Write out the data exactly from its first line onward, ending with the line in which "(*) after a" appears.

------------------------------------------------------------

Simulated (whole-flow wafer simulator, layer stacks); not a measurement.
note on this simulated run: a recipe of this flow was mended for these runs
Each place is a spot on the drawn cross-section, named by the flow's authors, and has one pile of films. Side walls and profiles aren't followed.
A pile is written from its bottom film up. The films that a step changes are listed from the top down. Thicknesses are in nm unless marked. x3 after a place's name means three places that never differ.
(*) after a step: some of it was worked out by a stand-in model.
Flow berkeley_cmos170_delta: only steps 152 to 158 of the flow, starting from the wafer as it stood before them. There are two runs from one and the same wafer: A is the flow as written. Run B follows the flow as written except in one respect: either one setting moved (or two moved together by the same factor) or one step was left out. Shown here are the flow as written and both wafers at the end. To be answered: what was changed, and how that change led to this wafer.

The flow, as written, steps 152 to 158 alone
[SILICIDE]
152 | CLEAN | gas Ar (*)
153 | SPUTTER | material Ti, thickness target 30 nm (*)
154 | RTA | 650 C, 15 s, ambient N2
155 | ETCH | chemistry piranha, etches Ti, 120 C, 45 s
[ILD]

------------------------------------------------------------

* [Response box]
Simulated (whole-flow wafer simulator, layer stacks); not a measurement.
note on this simulated run: a recipe of this flow was mended for these runs
Each place is a spot on the drawn cross-section, named by the flow's authors, and has one pile of films. Side walls and profiles aren't followed.
A pile is written from its bottom film up. The films that a step changes are listed from the top down. Thicknesses are in nm unless marked. x3 after a place's name means three places that never differ.
(*) after a step: some of it was worked out by a stand-in model.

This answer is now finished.